=-=-=
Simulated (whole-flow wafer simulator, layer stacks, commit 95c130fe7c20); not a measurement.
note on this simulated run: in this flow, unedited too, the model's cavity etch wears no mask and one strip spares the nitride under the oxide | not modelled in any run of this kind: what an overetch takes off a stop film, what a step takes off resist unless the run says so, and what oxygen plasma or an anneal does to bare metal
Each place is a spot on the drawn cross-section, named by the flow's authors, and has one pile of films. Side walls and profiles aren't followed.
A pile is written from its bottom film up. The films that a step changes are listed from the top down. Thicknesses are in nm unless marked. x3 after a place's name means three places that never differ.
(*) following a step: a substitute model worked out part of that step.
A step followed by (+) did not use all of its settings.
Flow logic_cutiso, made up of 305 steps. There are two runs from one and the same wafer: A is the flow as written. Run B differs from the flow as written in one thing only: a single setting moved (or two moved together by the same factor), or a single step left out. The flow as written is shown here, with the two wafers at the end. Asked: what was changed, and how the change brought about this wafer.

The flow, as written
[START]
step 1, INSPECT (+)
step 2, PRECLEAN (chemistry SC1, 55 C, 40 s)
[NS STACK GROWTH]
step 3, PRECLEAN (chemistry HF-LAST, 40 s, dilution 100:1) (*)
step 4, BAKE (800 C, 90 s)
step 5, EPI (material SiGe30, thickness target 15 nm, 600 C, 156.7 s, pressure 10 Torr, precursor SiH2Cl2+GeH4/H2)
=-=-=

**Assigned task**
Both the first line of the records above and the line containing "note on this" are to be transcribed exactly, together with every line between them, and nothing else.

**Answer space**
Simulated (whole-flow wafer simulator, layer stacks, commit 95c130fe7c20); not a measurement.
note on this simulated run: in this flow, unedited too, the model's cavity etch wears no mask and one strip spares the nitride under the oxide | not modelled in any run of this kind: what an overetch takes off a stop film, what a step takes off resist unless the run says so, and what oxygen plasma or an anneal does to bare metal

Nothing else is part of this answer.